» REQUIRED ACTION: Every record below must be returned exactly as it was received.

>>

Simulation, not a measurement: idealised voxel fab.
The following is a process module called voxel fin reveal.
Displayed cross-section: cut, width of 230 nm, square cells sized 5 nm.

<<

» TASK ANSWER:
Simulation, not a measurement: idealised voxel fab.
The following is a process module called voxel fin reveal.
Displayed cross-section: cut, width of 230 nm, square cells sized 5 nm.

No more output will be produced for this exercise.